## Information supplied:
***

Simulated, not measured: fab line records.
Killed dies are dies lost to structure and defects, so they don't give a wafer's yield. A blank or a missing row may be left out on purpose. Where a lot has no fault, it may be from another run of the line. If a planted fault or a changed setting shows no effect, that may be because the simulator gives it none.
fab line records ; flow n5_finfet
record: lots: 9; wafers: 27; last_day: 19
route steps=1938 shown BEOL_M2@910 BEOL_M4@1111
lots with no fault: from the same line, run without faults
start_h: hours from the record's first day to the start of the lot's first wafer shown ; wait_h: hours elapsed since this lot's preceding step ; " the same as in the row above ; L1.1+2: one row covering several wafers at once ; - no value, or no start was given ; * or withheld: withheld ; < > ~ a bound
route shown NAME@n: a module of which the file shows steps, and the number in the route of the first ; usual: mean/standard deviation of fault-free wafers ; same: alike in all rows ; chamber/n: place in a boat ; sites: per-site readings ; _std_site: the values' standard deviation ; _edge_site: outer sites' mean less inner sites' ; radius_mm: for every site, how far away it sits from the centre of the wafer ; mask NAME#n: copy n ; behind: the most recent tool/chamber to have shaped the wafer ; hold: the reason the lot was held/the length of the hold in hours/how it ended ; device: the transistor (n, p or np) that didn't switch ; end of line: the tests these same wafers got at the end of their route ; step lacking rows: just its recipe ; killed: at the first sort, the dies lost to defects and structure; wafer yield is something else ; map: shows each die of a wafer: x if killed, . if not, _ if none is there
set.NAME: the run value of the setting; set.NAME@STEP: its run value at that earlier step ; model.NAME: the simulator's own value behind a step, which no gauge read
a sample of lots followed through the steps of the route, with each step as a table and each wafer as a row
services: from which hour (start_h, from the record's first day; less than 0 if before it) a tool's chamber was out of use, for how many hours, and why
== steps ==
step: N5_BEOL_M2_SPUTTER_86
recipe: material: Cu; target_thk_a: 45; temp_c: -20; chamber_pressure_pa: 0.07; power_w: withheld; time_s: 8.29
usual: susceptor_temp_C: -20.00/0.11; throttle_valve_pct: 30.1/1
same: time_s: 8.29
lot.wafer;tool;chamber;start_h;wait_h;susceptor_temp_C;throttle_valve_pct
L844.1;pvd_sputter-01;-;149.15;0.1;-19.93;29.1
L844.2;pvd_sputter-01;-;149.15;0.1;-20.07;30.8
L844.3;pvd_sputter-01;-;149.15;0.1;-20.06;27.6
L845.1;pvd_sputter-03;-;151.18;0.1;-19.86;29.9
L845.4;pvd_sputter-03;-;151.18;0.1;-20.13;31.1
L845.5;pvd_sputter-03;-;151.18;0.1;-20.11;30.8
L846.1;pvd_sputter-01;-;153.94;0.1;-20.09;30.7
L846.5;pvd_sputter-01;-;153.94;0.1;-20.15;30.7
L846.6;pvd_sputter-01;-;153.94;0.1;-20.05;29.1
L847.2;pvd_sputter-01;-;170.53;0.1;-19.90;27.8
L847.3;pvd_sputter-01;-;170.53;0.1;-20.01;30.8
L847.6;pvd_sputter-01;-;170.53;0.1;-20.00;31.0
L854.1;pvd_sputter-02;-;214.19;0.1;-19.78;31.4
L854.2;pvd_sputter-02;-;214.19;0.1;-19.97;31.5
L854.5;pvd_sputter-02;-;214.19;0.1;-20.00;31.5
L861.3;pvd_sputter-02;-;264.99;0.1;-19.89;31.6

***

## Required action:
From the first line of the records through the line with "route shown NAME@n: a", retype everything word for word, including both ends.

## Exercise response:
Simulated, not measured: fab line records.
Killed dies are dies lost to structure and defects, so they don't give a wafer's yield. A blank or a missing row may be left out on purpose. Where a lot has no fault, it may be from another run of the line. If a planted fault or a changed setting shows no effect, that may be because the simulator gives it none.
fab line records ; flow n5_finfet
record: lots: 9; wafers: 27; last_day: 19
route steps=1938 shown BEOL_M2@910 BEOL_M4@1111
lots with no fault: from the same line, run without faults
start_h: hours from the record's first day to the start of the lot's first wafer shown ; wait_h: hours elapsed since this lot's preceding step ; " the same as in the row above ; L1.1+2: one row covering several wafers at once ; - no value, or no start was given ; * or withheld: withheld ; < > ~ a bound
route shown NAME@n: a module of which the file shows steps, and the number in the route of the first ; usual: mean/standard deviation of fault-free wafers ; same: alike in all rows ; chamber/n: place in a boat ; sites: per-site readings ; _std_site: the values' standard deviation ; _edge_site: outer sites' mean less inner sites' ; radius_mm: for every site, how far away it sits from the centre of the wafer ; mask NAME#n: copy n ; behind: the most recent tool/chamber to have shaped the wafer ; hold: the reason the lot was held/the length of the hold in hours/how it ended ; device: the transistor (n, p or np) that didn't switch ; end of line: the tests these same wafers got at the end of their route ; step lacking rows: just its recipe ; killed: at the first sort, the dies lost to defects and structure; wafer yield is something else ; map: shows each die of a wafer: x if killed, . if not, _ if none is there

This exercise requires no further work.